• [DATA]:
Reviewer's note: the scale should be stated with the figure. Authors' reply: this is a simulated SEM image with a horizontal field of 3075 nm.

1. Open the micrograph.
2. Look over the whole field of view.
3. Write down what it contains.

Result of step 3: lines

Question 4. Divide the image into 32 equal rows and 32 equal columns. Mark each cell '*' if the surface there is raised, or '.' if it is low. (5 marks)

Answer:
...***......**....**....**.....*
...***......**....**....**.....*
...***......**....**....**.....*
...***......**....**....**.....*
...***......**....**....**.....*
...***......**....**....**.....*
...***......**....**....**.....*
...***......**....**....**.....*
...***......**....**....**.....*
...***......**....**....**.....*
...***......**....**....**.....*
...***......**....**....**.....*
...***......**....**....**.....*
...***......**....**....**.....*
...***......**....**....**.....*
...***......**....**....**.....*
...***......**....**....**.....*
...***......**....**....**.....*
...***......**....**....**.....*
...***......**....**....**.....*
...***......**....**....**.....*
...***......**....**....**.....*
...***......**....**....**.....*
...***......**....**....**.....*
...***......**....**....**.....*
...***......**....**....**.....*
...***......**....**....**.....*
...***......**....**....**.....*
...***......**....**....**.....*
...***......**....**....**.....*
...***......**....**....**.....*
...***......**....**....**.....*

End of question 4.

• [ACTIVITY]:
Output, please, only the lines running from the start of the entries through the line that contains "Result of step 3: lines", including both of those lines.

• [EXERCISE RESULT]:
Reviewer's note: the scale should be stated with the figure. Authors' reply: this is a simulated SEM image with a horizontal field of 3075 nm.

1. Open the micrograph.
2. Look over the whole field of view.
3. Write down what it contains.

Result of step 3: lines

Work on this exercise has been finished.